■ BRIEF ■
Provide an exact copy of the lines from the beginning of the records through the line that includes "start-h: hours from", and of no others.

■ DATA TO EXAMINE ■
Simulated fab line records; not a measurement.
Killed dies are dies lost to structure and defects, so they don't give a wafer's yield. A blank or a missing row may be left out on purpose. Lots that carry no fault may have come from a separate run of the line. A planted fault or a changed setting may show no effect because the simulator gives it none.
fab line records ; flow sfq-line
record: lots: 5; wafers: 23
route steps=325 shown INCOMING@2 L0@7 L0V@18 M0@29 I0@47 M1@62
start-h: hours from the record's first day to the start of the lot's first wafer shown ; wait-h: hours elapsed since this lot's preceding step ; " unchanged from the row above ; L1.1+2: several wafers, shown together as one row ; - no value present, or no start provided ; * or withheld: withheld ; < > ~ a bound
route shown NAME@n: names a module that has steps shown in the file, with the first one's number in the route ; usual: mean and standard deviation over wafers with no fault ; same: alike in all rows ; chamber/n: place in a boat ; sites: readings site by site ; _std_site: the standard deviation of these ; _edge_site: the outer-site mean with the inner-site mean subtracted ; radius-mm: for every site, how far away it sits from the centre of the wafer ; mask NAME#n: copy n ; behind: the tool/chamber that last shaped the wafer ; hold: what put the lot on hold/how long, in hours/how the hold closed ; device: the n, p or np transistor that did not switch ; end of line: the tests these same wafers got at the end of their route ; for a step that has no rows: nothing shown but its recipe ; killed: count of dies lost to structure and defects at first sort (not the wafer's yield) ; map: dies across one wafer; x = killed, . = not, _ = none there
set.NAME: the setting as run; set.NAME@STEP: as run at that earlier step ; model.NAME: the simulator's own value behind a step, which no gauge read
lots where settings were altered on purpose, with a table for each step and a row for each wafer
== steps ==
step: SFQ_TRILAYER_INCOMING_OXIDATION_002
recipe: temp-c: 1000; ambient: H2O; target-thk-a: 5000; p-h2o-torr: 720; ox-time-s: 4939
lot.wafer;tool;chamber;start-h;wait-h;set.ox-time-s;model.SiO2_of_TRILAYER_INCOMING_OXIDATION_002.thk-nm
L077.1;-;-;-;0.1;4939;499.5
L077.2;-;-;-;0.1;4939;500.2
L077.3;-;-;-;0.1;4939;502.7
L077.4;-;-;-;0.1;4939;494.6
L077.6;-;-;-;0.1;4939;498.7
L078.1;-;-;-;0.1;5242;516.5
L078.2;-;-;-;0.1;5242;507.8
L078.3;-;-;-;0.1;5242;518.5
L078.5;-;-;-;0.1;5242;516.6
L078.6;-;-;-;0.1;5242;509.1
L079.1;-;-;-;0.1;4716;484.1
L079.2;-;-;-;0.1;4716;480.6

■ WRITTEN REPLY ■
Simulated fab line records; not a measurement.
Killed dies are dies lost to structure and defects, so they don't give a wafer's yield. A blank or a missing row may be left out on purpose. Lots that carry no fault may have come from a separate run of the line. A planted fault or a changed setting may show no effect because the simulator gives it none.
fab line records ; flow sfq-line
record: lots: 5; wafers: 23
route steps=325 shown INCOMING@2 L0@7 L0V@18 M0@29 I0@47 M1@62
start-h: hours from the record's first day to the start of the lot's first wafer shown ; wait-h: hours elapsed since this lot's preceding step ; " unchanged from the row above ; L1.1+2: several wafers, shown together as one row ; - no value present, or no start provided ; * or withheld: withheld ; < > ~ a bound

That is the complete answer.